**Work instruction**:
Begin with the first line of the listing and quote every line through the one containing "3 of 13 lots"; give only those lines.

■ ■ ■ ■ ■ ■ ■

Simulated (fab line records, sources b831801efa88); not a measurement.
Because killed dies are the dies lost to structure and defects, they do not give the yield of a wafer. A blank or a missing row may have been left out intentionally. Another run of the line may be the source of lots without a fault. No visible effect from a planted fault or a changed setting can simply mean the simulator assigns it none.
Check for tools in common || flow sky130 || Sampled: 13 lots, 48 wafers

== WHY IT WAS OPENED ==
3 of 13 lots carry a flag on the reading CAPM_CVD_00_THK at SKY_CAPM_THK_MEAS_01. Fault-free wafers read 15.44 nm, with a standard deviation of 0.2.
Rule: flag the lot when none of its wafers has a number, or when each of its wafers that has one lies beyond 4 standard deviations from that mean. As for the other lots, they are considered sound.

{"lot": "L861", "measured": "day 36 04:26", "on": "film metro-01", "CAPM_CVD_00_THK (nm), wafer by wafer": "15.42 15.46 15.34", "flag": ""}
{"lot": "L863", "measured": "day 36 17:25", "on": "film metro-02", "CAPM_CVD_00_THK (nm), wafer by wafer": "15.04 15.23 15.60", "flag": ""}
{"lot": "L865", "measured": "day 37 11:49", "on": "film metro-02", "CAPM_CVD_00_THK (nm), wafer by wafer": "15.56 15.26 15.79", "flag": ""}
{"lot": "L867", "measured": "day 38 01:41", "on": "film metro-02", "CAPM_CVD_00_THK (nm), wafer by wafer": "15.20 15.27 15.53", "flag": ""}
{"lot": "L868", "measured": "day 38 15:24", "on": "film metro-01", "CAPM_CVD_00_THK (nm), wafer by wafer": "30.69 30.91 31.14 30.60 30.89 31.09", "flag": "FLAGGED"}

■ ■ ■ ■ ■ ■ ■

**Exercise output**:
Simulated (fab line records, sources b831801efa88); not a measurement.
Because killed dies are the dies lost to structure and defects, they do not give the yield of a wafer. A blank or a missing row may have been left out intentionally. Another run of the line may be the source of lots without a fault. No visible effect from a planted fault or a changed setting can simply mean the simulator assigns it none.
Check for tools in common || flow sky130 || Sampled: 13 lots, 48 wafers

== WHY IT WAS OPENED ==
3 of 13 lots carry a flag on the reading CAPM_CVD_00_THK at SKY_CAPM_THK_MEAS_01. Fault-free wafers read 15.44 nm, with a standard deviation of 0.2.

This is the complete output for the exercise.